BRIEF — Below are some records; return all of them exactly as they are.

STORED DATA —
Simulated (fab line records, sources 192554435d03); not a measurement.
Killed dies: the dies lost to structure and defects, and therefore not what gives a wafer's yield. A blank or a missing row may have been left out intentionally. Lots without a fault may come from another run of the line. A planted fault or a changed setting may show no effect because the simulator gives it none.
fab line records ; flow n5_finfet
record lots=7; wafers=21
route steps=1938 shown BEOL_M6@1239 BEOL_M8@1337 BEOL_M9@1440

RESPONSE AREA —
Simulated (fab line records, sources 192554435d03); not a measurement.
Killed dies: the dies lost to structure and defects, and therefore not what gives a wafer's yield. A blank or a missing row may have been left out intentionally. Lots without a fault may come from another run of the line. A planted fault or a changed setting may show no effect because the simulator gives it none.
fab line records ; flow n5_finfet
record lots=7; wafers=21
route steps=1938 shown BEOL_M6@1239 BEOL_M8@1337 BEOL_M9@1440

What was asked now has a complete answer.